■ **Assignment**
Repeat each line of the records below exactly.

--------------------------------------------------

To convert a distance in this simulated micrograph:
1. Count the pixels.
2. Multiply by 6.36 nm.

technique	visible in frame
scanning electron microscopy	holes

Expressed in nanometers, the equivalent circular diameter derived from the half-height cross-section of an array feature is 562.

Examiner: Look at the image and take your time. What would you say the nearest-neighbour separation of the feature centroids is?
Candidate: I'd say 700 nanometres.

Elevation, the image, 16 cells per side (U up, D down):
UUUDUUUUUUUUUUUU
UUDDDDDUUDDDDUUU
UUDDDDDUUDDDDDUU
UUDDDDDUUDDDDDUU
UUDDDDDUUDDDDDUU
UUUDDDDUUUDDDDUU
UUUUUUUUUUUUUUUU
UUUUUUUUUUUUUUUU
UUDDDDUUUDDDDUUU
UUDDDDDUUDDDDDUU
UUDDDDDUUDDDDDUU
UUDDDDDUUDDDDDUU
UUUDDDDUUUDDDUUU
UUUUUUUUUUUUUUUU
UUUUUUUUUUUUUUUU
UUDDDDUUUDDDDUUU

--------------------------------------------------

■ **Written solution**
To convert a distance in this simulated micrograph:
1. Count the pixels.
2. Multiply by 6.36 nm.

technique	visible in frame
scanning electron microscopy	holes

Expressed in nanometers, the equivalent circular diameter derived from the half-height cross-section of an array feature is 562.

Examiner: Look at the image and take your time. What would you say the nearest-neighbour separation of the feature centroids is?
Candidate: I'd say 700 nanometres.

Elevation, the image, 16 cells per side (U up, D down):
UUUDUUUUUUUUUUUU
UUDDDDDUUDDDDUUU
UUDDDDDUUDDDDDUU
UUDDDDDUUDDDDDUU
UUDDDDDUUDDDDDUU
UUUDDDDUUUDDDDUU
UUUUUUUUUUUUUUUU
UUUUUUUUUUUUUUUU
UUDDDDUUUDDDDUUU
UUDDDDDUUDDDDDUU
UUDDDDDUUDDDDDUU
UUDDDDDUUDDDDDUU
UUUDDDDUUUDDDUUU
UUUUUUUUUUUUUUUU
UUUUUUUUUUUUUUUU
UUDDDDUUUDDDDUUU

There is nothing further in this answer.